————

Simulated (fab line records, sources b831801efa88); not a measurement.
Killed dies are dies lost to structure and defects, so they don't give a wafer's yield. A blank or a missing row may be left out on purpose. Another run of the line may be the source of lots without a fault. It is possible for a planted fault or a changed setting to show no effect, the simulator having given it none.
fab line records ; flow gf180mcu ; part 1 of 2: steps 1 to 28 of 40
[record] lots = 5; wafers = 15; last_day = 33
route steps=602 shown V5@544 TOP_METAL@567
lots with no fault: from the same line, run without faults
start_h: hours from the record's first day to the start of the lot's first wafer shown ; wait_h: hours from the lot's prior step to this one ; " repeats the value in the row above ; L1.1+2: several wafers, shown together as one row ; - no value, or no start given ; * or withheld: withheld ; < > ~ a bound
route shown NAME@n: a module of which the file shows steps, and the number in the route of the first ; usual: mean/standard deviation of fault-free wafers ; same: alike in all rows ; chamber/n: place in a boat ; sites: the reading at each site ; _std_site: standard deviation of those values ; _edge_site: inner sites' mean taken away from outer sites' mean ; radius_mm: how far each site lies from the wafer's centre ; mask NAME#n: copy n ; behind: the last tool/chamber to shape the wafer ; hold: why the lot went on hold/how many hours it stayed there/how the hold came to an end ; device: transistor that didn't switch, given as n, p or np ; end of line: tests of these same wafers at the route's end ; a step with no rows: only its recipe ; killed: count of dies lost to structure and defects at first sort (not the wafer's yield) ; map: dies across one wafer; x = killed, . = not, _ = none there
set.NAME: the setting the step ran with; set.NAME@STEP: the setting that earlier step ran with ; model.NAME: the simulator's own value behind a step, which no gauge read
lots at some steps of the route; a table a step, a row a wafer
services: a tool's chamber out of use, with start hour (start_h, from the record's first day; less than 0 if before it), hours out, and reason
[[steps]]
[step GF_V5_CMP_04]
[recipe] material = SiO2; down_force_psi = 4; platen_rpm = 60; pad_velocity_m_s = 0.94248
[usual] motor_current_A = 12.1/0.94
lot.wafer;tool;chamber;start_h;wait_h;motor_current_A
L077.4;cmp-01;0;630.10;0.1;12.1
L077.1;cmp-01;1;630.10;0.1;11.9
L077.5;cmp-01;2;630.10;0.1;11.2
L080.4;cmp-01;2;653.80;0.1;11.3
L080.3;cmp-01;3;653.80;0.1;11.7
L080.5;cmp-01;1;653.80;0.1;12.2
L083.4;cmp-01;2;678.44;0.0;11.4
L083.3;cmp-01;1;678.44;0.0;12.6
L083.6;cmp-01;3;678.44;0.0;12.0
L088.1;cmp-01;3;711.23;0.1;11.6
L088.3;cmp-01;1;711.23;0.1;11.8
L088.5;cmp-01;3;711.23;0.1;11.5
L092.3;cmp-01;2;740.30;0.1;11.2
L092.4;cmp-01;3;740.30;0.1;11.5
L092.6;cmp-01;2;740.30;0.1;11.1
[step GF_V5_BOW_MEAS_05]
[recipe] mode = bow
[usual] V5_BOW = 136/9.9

————

#### Requirement:
Give back, unchanged, the run of lines in the listing above that begins at the line containing "L088.3;cmp-01;1;711.23;0.1;11.8" and ends at the line containing "[recipe] mode = bow", both included.

#### Written reply:
L088.3;cmp-01;1;711.23;0.1;11.8
L088.5;cmp-01;3;711.23;0.1;11.5
L092.3;cmp-01;2;740.30;0.1;11.2
L092.4;cmp-01;3;740.30;0.1;11.5
L092.6;cmp-01;2;740.30;0.1;11.1
[step GF_V5_BOW_MEAS_05]
[recipe] mode = bow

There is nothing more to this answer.